--- Record extracts ---
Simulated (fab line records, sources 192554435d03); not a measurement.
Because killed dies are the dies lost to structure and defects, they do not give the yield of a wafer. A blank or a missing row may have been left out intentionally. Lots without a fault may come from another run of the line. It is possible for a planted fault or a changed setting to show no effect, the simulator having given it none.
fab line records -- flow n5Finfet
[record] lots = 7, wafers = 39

--- Action item ---
Return the full listing, character for character.

--- Exercise solution ---
Simulated (fab line records, sources 192554435d03); not a measurement.
Because killed dies are the dies lost to structure and defects, they do not give the yield of a wafer. A blank or a missing row may have been left out intentionally. Lots without a fault may come from another run of the line. It is possible for a planted fault or a changed setting to show no effect, the simulator having given it none.
fab line records -- flow n5Finfet
[record] lots = 7, wafers = 39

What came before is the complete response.